— Material shown —
━━━━━━
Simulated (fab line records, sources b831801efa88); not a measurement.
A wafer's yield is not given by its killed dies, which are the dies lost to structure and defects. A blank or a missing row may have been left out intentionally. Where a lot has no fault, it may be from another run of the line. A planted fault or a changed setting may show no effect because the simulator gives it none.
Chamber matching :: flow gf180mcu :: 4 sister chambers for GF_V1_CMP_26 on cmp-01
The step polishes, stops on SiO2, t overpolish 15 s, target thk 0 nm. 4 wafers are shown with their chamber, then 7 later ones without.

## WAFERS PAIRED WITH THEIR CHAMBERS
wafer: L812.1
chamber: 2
━━━━━━

Each record above should be retyped in full, exactly as shown.

— Task output —
Simulated (fab line records, sources b831801efa88); not a measurement.
A wafer's yield is not given by its killed dies, which are the dies lost to structure and defects. A blank or a missing row may have been left out intentionally. Where a lot has no fault, it may be from another run of the line. A planted fault or a changed setting may show no effect because the simulator gives it none.
Chamber matching :: flow gf180mcu :: 4 sister chambers for GF_V1_CMP_26 on cmp-01
The step polishes, stops on SiO2, t overpolish 15 s, target thk 0 nm. 4 wafers are shown with their chamber, then 7 later ones without.

## WAFERS PAIRED WITH THEIR CHAMBERS
wafer: L812.1
chamber: 2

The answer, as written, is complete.